Start of Block

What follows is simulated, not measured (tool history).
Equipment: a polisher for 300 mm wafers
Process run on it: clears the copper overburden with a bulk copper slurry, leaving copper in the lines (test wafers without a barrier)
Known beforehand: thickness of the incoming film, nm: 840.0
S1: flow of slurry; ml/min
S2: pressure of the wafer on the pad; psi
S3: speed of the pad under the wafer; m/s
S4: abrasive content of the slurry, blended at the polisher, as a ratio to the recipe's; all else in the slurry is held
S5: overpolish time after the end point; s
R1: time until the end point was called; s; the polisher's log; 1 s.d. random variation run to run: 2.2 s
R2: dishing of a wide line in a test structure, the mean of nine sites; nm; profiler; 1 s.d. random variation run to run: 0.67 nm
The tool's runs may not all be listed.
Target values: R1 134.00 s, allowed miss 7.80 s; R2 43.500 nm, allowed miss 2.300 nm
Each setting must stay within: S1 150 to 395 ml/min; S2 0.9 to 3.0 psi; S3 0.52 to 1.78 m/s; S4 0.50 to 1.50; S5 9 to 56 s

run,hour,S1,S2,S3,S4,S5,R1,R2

End of Block

Copy every line that appears above, with each word kept as it is.

What follows is simulated, not measured (tool history).
Equipment: a polisher for 300 mm wafers
Process run on it: clears the copper overburden with a bulk copper slurry, leaving copper in the lines (test wafers without a barrier)
Known beforehand: thickness of the incoming film, nm: 840.0
S1: flow of slurry; ml/min
S2: pressure of the wafer on the pad; psi
S3: speed of the pad under the wafer; m/s
S4: abrasive content of the slurry, blended at the polisher, as a ratio to the recipe's; all else in the slurry is held
S5: overpolish time after the end point; s
R1: time until the end point was called; s; the polisher's log; 1 s.d. random variation run to run: 2.2 s
R2: dishing of a wide line in a test structure, the mean of nine sites; nm; profiler; 1 s.d. random variation run to run: 0.67 nm
The tool's runs may not all be listed.
Target values: R1 134.00 s, allowed miss 7.80 s; R2 43.500 nm, allowed miss 2.300 nm
Each setting must stay within: S1 150 to 395 ml/min; S2 0.9 to 3.0 psi; S3 0.52 to 1.78 m/s; S4 0.50 to 1.50; S5 9 to 56 s

run,hour,S1,S2,S3,S4,S5,R1,R2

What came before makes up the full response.